========================
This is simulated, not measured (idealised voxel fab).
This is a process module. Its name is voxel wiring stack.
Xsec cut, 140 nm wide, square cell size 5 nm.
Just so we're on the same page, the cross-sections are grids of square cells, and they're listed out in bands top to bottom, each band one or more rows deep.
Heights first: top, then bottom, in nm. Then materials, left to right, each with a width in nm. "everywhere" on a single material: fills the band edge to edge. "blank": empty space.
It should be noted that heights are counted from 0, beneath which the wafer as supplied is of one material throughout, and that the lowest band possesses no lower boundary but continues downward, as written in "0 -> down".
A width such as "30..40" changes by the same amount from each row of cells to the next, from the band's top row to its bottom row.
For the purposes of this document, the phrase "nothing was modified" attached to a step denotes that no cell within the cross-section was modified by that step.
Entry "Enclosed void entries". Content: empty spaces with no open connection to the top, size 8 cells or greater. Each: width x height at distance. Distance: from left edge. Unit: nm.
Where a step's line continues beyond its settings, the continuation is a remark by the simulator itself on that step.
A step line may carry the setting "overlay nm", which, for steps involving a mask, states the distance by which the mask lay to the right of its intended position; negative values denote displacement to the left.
========================

_ASSIGNMENT:_ Please, from the entries above, set down exactly the lines from the one containing "Just so we're" through the one containing "Where a step's", and only those.

_RESPONSE:_
Just so we're on the same page, the cross-sections are grids of square cells, and they're listed out in bands top to bottom, each band one or more rows deep.
Heights first: top, then bottom, in nm. Then materials, left to right, each with a width in nm. "everywhere" on a single material: fills the band edge to edge. "blank": empty space.
It should be noted that heights are counted from 0, beneath which the wafer as supplied is of one material throughout, and that the lowest band possesses no lower boundary but continues downward, as written in "0 -> down".
A width such as "30..40" changes by the same amount from each row of cells to the next, from the band's top row to its bottom row.
For the purposes of this document, the phrase "nothing was modified" attached to a step denotes that no cell within the cross-section was modified by that step.
Entry "Enclosed void entries". Content: empty spaces with no open connection to the top, size 8 cells or greater. Each: width x height at distance. Distance: from left edge. Unit: nm.
Where a step's line continues beyond its settings, the continuation is a remark by the simulator itself on that step.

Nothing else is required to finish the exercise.